● WORK REQUEST
Each entry in the block below needs to be copied out exactly.

*** Opening ENTRIES SHOWN ***
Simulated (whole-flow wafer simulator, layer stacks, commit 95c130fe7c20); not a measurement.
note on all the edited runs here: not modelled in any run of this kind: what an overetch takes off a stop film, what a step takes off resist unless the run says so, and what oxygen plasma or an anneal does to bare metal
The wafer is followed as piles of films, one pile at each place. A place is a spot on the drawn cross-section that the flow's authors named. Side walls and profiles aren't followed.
*** Closing ENTRIES SHOWN ***

● EXERCISE ANSWER
Simulated (whole-flow wafer simulator, layer stacks, commit 95c130fe7c20); not a measurement.
note on all the edited runs here: not modelled in any run of this kind: what an overetch takes off a stop film, what a step takes off resist unless the run says so, and what oxygen plasma or an anneal does to bare metal
The wafer is followed as piles of films, one pile at each place. A place is a spot on the drawn cross-section that the flow's authors named. Side walls and profiles aren't followed.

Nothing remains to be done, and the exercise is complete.